Copy the records below exactly as they are written.

> [RAW DATA]:

_ _ _ _ _

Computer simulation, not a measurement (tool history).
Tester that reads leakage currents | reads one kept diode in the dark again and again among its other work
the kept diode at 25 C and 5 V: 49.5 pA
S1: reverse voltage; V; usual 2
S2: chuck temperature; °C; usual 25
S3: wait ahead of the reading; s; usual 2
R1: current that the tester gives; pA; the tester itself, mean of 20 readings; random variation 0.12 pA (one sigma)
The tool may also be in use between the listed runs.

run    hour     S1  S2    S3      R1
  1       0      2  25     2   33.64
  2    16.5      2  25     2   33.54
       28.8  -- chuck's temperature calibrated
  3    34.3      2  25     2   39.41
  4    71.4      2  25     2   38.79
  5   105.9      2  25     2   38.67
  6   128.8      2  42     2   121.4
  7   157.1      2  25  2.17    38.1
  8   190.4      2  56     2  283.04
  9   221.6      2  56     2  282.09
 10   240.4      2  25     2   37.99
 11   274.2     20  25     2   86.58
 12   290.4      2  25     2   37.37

_ _ _ _ _

> [ANSWER SPACE]:
Computer simulation, not a measurement (tool history).
Tester that reads leakage currents | reads one kept diode in the dark again and again among its other work
the kept diode at 25 C and 5 V: 49.5 pA
S1: reverse voltage; V; usual 2
S2: chuck temperature; °C; usual 25
S3: wait ahead of the reading; s; usual 2
R1: current that the tester gives; pA; the tester itself, mean of 20 readings; random variation 0.12 pA (one sigma)
The tool may also be in use between the listed runs.

run    hour     S1  S2    S3      R1
  1       0      2  25     2   33.64
  2    16.5      2  25     2   33.54
       28.8  -- chuck's temperature calibrated
  3    34.3      2  25     2   39.41
  4    71.4      2  25     2   38.79
  5   105.9      2  25     2   38.67
  6   128.8      2  42     2   121.4
  7   157.1      2  25  2.17    38.1
  8   190.4      2  56     2  283.04
  9   221.6      2  56     2  282.09
 10   240.4      2  25     2   37.99
 11   274.2     20  25     2   86.58
 12   290.4      2  25     2   37.37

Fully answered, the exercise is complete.